****************

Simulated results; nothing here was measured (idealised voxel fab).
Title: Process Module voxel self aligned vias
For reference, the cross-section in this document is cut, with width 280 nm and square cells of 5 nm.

****************

TASK ITEM
All records are to be retyped exactly. None may be omitted.

RESPONSE
Simulated results; nothing here was measured (idealised voxel fab).
Title: Process Module voxel self aligned vias
For reference, the cross-section in this document is cut, with width 280 nm and square cells of 5 nm.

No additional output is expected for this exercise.